Each entry below is to be duplicated precisely.

---------- GIVEN ENTRIES
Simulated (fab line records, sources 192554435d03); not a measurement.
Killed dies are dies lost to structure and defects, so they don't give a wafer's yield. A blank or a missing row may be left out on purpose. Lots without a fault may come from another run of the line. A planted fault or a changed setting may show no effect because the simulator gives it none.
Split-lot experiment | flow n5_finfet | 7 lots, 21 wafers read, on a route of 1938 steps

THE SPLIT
--------------------

WRITTEN SOLUTION =>
Simulated (fab line records, sources 192554435d03); not a measurement.
Killed dies are dies lost to structure and defects, so they don't give a wafer's yield. A blank or a missing row may be left out on purpose. Lots without a fault may come from another run of the line. A planted fault or a changed setting may show no effect because the simulator gives it none.
Split-lot experiment | flow n5_finfet | 7 lots, 21 wafers read, on a route of 1938 steps

THE SPLIT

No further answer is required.